::::

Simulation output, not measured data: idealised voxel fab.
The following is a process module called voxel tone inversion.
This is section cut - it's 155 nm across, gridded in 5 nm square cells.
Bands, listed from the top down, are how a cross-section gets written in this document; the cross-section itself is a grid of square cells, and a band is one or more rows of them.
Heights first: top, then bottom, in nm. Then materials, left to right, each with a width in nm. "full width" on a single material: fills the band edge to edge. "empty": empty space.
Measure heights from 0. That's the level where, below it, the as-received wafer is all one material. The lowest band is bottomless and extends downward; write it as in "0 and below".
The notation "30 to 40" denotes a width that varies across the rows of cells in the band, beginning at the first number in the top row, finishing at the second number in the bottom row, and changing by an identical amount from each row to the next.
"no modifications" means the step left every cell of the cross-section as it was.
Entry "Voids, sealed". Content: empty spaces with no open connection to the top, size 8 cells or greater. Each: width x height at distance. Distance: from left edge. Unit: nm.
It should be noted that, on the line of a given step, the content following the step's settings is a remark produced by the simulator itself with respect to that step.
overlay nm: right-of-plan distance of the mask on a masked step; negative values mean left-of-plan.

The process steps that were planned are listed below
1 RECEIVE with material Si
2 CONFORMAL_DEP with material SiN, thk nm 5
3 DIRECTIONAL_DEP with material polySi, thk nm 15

::::

WORK TASK: Return all of the material exactly as written, from the first line through the last.

WRITTEN SOLUTION:
Simulation output, not measured data: idealised voxel fab.
The following is a process module called voxel tone inversion.
This is section cut - it's 155 nm across, gridded in 5 nm square cells.
Bands, listed from the top down, are how a cross-section gets written in this document; the cross-section itself is a grid of square cells, and a band is one or more rows of them.
Heights first: top, then bottom, in nm. Then materials, left to right, each with a width in nm. "full width" on a single material: fills the band edge to edge. "empty": empty space.
Measure heights from 0. That's the level where, below it, the as-received wafer is all one material. The lowest band is bottomless and extends downward; write it as in "0 and below".
The notation "30 to 40" denotes a width that varies across the rows of cells in the band, beginning at the first number in the top row, finishing at the second number in the bottom row, and changing by an identical amount from each row to the next.
"no modifications" means the step left every cell of the cross-section as it was.
Entry "Voids, sealed". Content: empty spaces with no open connection to the top, size 8 cells or greater. Each: width x height at distance. Distance: from left edge. Unit: nm.
It should be noted that, on the line of a given step, the content following the step's settings is a remark produced by the simulator itself with respect to that step.
overlay nm: right-of-plan distance of the mask on a masked step; negative values mean left-of-plan.

The process steps that were planned are listed below
1 RECEIVE with material Si
2 CONFORMAL_DEP with material SiN, thk nm 5
3 DIRECTIONAL_DEP with material polySi, thk nm 15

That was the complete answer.